» **Requirement**: Copy the records below without altering a single word.

» **Data provided**:
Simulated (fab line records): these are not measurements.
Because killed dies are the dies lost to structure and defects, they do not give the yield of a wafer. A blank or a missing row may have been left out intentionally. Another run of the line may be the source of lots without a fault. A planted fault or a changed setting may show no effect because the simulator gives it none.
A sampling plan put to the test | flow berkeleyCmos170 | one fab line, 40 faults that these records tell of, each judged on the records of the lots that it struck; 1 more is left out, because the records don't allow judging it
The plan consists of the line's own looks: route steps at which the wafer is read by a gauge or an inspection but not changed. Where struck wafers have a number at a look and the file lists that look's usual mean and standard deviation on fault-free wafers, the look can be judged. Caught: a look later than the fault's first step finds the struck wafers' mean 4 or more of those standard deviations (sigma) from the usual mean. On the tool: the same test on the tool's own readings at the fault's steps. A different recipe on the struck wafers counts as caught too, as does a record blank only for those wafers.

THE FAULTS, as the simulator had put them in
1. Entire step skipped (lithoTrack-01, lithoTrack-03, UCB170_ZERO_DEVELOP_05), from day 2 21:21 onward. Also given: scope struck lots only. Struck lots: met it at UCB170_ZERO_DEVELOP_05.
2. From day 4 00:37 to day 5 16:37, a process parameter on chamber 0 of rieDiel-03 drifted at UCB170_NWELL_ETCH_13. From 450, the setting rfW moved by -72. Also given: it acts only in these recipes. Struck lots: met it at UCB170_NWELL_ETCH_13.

» **Your solution**:
Simulated (fab line records): these are not measurements.
Because killed dies are the dies lost to structure and defects, they do not give the yield of a wafer. A blank or a missing row may have been left out intentionally. Another run of the line may be the source of lots without a fault. A planted fault or a changed setting may show no effect because the simulator gives it none.
A sampling plan put to the test | flow berkeleyCmos170 | one fab line, 40 faults that these records tell of, each judged on the records of the lots that it struck; 1 more is left out, because the records don't allow judging it
The plan consists of the line's own looks: route steps at which the wafer is read by a gauge or an inspection but not changed. Where struck wafers have a number at a look and the file lists that look's usual mean and standard deviation on fault-free wafers, the look can be judged. Caught: a look later than the fault's first step finds the struck wafers' mean 4 or more of those standard deviations (sigma) from the usual mean. On the tool: the same test on the tool's own readings at the fault's steps. A different recipe on the struck wafers counts as caught too, as does a record blank only for those wafers.

THE FAULTS, as the simulator had put them in
1. Entire step skipped (lithoTrack-01, lithoTrack-03, UCB170_ZERO_DEVELOP_05), from day 2 21:21 onward. Also given: scope struck lots only. Struck lots: met it at UCB170_ZERO_DEVELOP_05.
2. From day 4 00:37 to day 5 16:37, a process parameter on chamber 0 of rieDiel-03 drifted at UCB170_NWELL_ETCH_13. From 450, the setting rfW moved by -72. Also given: it acts only in these recipes. Struck lots: met it at UCB170_NWELL_ETCH_13.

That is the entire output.